> Exercise data:
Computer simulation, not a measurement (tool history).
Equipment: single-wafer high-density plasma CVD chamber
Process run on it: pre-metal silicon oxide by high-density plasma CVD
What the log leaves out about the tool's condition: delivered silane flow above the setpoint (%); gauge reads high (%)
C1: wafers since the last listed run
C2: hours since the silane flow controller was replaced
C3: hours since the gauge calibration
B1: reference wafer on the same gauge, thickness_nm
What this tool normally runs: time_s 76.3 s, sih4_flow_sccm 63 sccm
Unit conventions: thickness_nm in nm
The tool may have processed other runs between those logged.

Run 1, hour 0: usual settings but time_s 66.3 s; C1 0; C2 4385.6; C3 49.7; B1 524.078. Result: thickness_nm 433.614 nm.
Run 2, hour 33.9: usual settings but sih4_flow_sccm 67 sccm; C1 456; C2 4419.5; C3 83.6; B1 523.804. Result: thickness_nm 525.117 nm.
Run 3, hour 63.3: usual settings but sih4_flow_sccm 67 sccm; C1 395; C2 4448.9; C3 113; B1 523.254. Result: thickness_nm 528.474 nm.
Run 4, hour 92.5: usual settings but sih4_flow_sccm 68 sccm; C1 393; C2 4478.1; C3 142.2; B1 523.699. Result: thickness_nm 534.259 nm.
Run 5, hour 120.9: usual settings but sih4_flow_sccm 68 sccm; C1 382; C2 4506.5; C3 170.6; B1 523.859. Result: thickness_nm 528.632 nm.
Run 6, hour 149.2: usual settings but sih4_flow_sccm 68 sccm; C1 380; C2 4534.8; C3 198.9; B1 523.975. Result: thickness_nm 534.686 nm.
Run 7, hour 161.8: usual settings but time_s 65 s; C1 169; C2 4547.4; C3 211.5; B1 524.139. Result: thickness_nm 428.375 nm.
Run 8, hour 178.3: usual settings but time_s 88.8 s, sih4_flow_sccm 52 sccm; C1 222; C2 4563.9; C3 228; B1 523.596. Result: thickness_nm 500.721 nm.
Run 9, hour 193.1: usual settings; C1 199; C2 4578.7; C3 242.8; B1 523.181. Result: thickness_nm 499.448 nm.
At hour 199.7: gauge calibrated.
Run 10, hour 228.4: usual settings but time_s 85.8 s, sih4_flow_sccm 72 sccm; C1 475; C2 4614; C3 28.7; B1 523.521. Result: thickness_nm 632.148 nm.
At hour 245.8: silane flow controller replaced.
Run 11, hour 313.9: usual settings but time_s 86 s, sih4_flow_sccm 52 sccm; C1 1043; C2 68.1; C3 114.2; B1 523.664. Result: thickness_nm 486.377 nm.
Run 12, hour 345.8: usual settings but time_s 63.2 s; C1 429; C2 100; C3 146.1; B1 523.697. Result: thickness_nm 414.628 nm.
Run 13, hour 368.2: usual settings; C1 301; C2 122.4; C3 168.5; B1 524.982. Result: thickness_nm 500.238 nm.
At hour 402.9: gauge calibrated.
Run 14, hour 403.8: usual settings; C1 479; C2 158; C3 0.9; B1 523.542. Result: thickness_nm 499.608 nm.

> Brief: Restate, word for word and without additions, every line from the top of the listing above through the line that contains "At hour 199.7: gauge calibrated.".

> Exercise answer:
Computer simulation, not a measurement (tool history).
Equipment: single-wafer high-density plasma CVD chamber
Process run on it: pre-metal silicon oxide by high-density plasma CVD
What the log leaves out about the tool's condition: delivered silane flow above the setpoint (%); gauge reads high (%)
C1: wafers since the last listed run
C2: hours since the silane flow controller was replaced
C3: hours since the gauge calibration
B1: reference wafer on the same gauge, thickness_nm
What this tool normally runs: time_s 76.3 s, sih4_flow_sccm 63 sccm
Unit conventions: thickness_nm in nm
The tool may have processed other runs between those logged.

Run 1, hour 0: usual settings but time_s 66.3 s; C1 0; C2 4385.6; C3 49.7; B1 524.078. Result: thickness_nm 433.614 nm.
Run 2, hour 33.9: usual settings but sih4_flow_sccm 67 sccm; C1 456; C2 4419.5; C3 83.6; B1 523.804. Result: thickness_nm 525.117 nm.
Run 3, hour 63.3: usual settings but sih4_flow_sccm 67 sccm; C1 395; C2 4448.9; C3 113; B1 523.254. Result: thickness_nm 528.474 nm.
Run 4, hour 92.5: usual settings but sih4_flow_sccm 68 sccm; C1 393; C2 4478.1; C3 142.2; B1 523.699. Result: thickness_nm 534.259 nm.
Run 5, hour 120.9: usual settings but sih4_flow_sccm 68 sccm; C1 382; C2 4506.5; C3 170.6; B1 523.859. Result: thickness_nm 528.632 nm.
Run 6, hour 149.2: usual settings but sih4_flow_sccm 68 sccm; C1 380; C2 4534.8; C3 198.9; B1 523.975. Result: thickness_nm 534.686 nm.
Run 7, hour 161.8: usual settings but time_s 65 s; C1 169; C2 4547.4; C3 211.5; B1 524.139. Result: thickness_nm 428.375 nm.
Run 8, hour 178.3: usual settings but time_s 88.8 s, sih4_flow_sccm 52 sccm; C1 222; C2 4563.9; C3 228; B1 523.596. Result: thickness_nm 500.721 nm.
Run 9, hour 193.1: usual settings; C1 199; C2 4578.7; C3 242.8; B1 523.181. Result: thickness_nm 499.448 nm.
At hour 199.7: gauge calibrated.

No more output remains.